→ **Work item**:
Output every record below precisely as it is written.

→ **Entries shown**:
Content starts
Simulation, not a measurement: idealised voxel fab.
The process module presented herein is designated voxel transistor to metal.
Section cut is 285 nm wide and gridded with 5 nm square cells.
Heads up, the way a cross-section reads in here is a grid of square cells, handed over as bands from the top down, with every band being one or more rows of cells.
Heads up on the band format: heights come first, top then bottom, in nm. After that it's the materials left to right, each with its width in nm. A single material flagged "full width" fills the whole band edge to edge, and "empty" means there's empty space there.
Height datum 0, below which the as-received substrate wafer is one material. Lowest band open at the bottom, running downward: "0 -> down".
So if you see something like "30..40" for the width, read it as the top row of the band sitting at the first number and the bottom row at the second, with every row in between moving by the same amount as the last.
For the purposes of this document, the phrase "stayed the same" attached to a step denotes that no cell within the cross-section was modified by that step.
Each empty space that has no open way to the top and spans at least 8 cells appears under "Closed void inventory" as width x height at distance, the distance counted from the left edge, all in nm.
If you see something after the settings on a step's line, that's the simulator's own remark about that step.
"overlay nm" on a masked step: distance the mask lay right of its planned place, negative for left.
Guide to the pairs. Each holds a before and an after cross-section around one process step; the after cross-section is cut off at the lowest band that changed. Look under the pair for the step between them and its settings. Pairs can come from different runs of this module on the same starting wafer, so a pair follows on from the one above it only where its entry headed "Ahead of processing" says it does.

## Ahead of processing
Content ends

→ **Solution**:
Simulation, not a measurement: idealised voxel fab.
The process module presented herein is designated voxel transistor to metal.
Section cut is 285 nm wide and gridded with 5 nm square cells.
Heads up, the way a cross-section reads in here is a grid of square cells, handed over as bands from the top down, with every band being one or more rows of cells.
Heads up on the band format: heights come first, top then bottom, in nm. After that it's the materials left to right, each with its width in nm. A single material flagged "full width" fills the whole band edge to edge, and "empty" means there's empty space there.
Height datum 0, below which the as-received substrate wafer is one material. Lowest band open at the bottom, running downward: "0 -> down".
So if you see something like "30..40" for the width, read it as the top row of the band sitting at the first number and the bottom row at the second, with every row in between moving by the same amount as the last.
For the purposes of this document, the phrase "stayed the same" attached to a step denotes that no cell within the cross-section was modified by that step.
Each empty space that has no open way to the top and spans at least 8 cells appears under "Closed void inventory" as width x height at distance, the distance counted from the left edge, all in nm.
If you see something after the settings on a step's line, that's the simulator's own remark about that step.
"overlay nm" on a masked step: distance the mask lay right of its planned place, negative for left.
Guide to the pairs. Each holds a before and an after cross-section around one process step; the after cross-section is cut off at the lowest band that changed. Look under the pair for the step between them and its settings. Pairs can come from different runs of this module on the same starting wafer, so a pair follows on from the one above it only where its entry headed "Ahead of processing" says it does.

## Ahead of processing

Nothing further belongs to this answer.